*** Opening of Given records ***
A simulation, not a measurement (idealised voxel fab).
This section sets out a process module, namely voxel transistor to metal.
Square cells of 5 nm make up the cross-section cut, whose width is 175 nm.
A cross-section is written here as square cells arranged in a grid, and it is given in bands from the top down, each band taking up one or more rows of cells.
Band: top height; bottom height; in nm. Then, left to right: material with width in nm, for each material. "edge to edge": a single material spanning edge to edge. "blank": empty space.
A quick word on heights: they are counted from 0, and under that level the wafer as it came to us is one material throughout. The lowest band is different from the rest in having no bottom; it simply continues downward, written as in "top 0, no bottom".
*** Close of Given records ***

Action item :: Copy out each line of the material and keep every word unchanged.

Task solution ::
A simulation, not a measurement (idealised voxel fab).
This section sets out a process module, namely voxel transistor to metal.
Square cells of 5 nm make up the cross-section cut, whose width is 175 nm.
A cross-section is written here as square cells arranged in a grid, and it is given in bands from the top down, each band taking up one or more rows of cells.
Band: top height; bottom height; in nm. Then, left to right: material with width in nm, for each material. "edge to edge": a single material spanning edge to edge. "blank": empty space.
A quick word on heights: they are counted from 0, and under that level the wafer as it came to us is one material throughout. The lowest band is different from the rest in having no bottom; it simply continues downward, written as in "top 0, no bottom".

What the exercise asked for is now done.